────────────────────────────────────────

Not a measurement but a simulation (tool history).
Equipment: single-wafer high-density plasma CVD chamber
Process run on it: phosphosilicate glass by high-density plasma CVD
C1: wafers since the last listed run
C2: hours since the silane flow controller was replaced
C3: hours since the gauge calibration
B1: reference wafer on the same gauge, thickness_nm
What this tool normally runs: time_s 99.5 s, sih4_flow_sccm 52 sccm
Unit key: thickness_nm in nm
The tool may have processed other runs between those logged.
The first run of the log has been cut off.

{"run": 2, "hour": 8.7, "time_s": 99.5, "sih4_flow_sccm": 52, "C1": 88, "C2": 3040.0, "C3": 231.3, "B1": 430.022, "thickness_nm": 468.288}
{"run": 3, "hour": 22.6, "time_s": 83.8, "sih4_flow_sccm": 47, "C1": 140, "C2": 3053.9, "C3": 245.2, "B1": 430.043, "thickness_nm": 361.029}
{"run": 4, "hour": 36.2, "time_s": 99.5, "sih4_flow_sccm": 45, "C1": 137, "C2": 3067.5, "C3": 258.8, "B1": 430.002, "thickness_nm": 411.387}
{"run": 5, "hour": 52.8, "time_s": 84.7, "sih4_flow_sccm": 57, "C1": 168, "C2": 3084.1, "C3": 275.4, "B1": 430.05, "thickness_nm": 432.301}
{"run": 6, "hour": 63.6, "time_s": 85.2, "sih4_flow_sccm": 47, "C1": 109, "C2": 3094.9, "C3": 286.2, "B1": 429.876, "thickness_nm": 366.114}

────────────────────────────────────────

• [Assigned task]: The answer must be an exact transcription of every record above.

• [Task output]:
Not a measurement but a simulation (tool history).
Equipment: single-wafer high-density plasma CVD chamber
Process run on it: phosphosilicate glass by high-density plasma CVD
C1: wafers since the last listed run
C2: hours since the silane flow controller was replaced
C3: hours since the gauge calibration
B1: reference wafer on the same gauge, thickness_nm
What this tool normally runs: time_s 99.5 s, sih4_flow_sccm 52 sccm
Unit key: thickness_nm in nm
The tool may have processed other runs between those logged.
The first run of the log has been cut off.

{"run": 2, "hour": 8.7, "time_s": 99.5, "sih4_flow_sccm": 52, "C1": 88, "C2": 3040.0, "C3": 231.3, "B1": 430.022, "thickness_nm": 468.288}
{"run": 3, "hour": 22.6, "time_s": 83.8, "sih4_flow_sccm": 47, "C1": 140, "C2": 3053.9, "C3": 245.2, "B1": 430.043, "thickness_nm": 361.029}
{"run": 4, "hour": 36.2, "time_s": 99.5, "sih4_flow_sccm": 45, "C1": 137, "C2": 3067.5, "C3": 258.8, "B1": 430.002, "thickness_nm": 411.387}
{"run": 5, "hour": 52.8, "time_s": 84.7, "sih4_flow_sccm": 57, "C1": 168, "C2": 3084.1, "C3": 275.4, "B1": 430.05, "thickness_nm": 432.301}
{"run": 6, "hour": 63.6, "time_s": 85.2, "sih4_flow_sccm": 47, "C1": 109, "C2": 3094.9, "C3": 286.2, "B1": 429.876, "thickness_nm": 366.114}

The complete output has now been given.